- Work task: Begin with the first line of the listing and quote every line through the one containing "step 11, SOFTBAKE (180 C, 180 s)"; give only those lines.

╭─ Data excerpts

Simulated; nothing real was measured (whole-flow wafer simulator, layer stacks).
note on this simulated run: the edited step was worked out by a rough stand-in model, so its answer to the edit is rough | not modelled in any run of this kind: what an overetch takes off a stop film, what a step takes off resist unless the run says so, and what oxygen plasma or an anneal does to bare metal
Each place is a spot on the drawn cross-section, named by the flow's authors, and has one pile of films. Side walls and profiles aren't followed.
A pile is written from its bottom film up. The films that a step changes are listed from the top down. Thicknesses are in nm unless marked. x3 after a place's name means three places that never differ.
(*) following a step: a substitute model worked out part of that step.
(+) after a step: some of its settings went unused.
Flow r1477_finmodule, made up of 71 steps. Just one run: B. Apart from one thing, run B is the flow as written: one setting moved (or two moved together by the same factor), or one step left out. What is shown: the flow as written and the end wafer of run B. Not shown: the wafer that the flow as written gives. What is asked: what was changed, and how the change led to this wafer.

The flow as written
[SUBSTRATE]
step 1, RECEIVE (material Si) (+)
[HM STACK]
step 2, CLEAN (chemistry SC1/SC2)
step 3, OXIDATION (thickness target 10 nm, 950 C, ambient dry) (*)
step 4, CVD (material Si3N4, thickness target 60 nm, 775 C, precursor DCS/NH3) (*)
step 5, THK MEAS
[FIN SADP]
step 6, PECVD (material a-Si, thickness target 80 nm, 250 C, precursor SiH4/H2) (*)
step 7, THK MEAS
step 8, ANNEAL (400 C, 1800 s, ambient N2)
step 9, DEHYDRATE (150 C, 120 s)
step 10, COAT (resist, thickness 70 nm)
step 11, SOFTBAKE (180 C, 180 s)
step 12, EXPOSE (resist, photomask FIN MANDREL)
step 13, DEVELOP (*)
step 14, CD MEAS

╰─

- Reply:
Simulated; nothing real was measured (whole-flow wafer simulator, layer stacks).
note on this simulated run: the edited step was worked out by a rough stand-in model, so its answer to the edit is rough | not modelled in any run of this kind: what an overetch takes off a stop film, what a step takes off resist unless the run says so, and what oxygen plasma or an anneal does to bare metal
Each place is a spot on the drawn cross-section, named by the flow's authors, and has one pile of films. Side walls and profiles aren't followed.
A pile is written from its bottom film up. The films that a step changes are listed from the top down. Thicknesses are in nm unless marked. x3 after a place's name means three places that never differ.
(*) following a step: a substitute model worked out part of that step.
(+) after a step: some of its settings went unused.
Flow r1477_finmodule, made up of 71 steps. Just one run: B. Apart from one thing, run B is the flow as written: one setting moved (or two moved together by the same factor), or one step left out. What is shown: the flow as written and the end wafer of run B. Not shown: the wafer that the flow as written gives. What is asked: what was changed, and how the change led to this wafer.

The flow as written
[SUBSTRATE]
step 1, RECEIVE (material Si) (+)
[HM STACK]
step 2, CLEAN (chemistry SC1/SC2)
step 3, OXIDATION (thickness target 10 nm, 950 C, ambient dry) (*)
step 4, CVD (material Si3N4, thickness target 60 nm, 775 C, precursor DCS/NH3) (*)
step 5, THK MEAS
[FIN SADP]
step 6, PECVD (material a-Si, thickness target 80 nm, 250 C, precursor SiH4/H2) (*)
step 7, THK MEAS
step 8, ANNEAL (400 C, 1800 s, ambient N2)
step 9, DEHYDRATE (150 C, 120 s)
step 10, COAT (resist, thickness 70 nm)
step 11, SOFTBAKE (180 C, 180 s)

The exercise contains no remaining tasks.